WORK INSTRUCTION:
Everything from the top of the data below through the line with "P2: via etch" should be duplicated exactly, and nothing past it.

DATA:
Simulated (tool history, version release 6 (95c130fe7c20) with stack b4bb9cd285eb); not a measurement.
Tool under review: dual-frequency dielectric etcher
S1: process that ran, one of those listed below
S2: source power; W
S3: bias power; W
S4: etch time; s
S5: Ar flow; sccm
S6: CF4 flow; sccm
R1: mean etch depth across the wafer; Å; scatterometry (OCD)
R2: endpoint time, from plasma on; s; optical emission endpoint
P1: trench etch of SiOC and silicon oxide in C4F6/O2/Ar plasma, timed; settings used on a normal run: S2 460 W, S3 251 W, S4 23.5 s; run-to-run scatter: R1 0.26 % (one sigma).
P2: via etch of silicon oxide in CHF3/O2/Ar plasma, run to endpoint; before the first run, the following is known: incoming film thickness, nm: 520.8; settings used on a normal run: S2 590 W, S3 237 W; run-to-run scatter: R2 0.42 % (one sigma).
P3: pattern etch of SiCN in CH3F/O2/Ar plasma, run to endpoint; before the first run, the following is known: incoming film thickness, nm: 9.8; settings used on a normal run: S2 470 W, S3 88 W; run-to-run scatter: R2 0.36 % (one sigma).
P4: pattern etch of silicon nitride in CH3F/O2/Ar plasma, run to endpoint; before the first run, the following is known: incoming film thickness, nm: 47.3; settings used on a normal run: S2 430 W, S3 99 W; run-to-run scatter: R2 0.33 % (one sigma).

YOUR RESPONSE:
Simulated (tool history, version release 6 (95c130fe7c20) with stack b4bb9cd285eb); not a measurement.
Tool under review: dual-frequency dielectric etcher
S1: process that ran, one of those listed below
S2: source power; W
S3: bias power; W
S4: etch time; s
S5: Ar flow; sccm
S6: CF4 flow; sccm
R1: mean etch depth across the wafer; Å; scatterometry (OCD)
R2: endpoint time, from plasma on; s; optical emission endpoint
P1: trench etch of SiOC and silicon oxide in C4F6/O2/Ar plasma, timed; settings used on a normal run: S2 460 W, S3 251 W, S4 23.5 s; run-to-run scatter: R1 0.26 % (one sigma).
P2: via etch of silicon oxide in CHF3/O2/Ar plasma, run to endpoint; before the first run, the following is known: incoming film thickness, nm: 520.8; settings used on a normal run: S2 590 W, S3 237 W; run-to-run scatter: R2 0.42 % (one sigma).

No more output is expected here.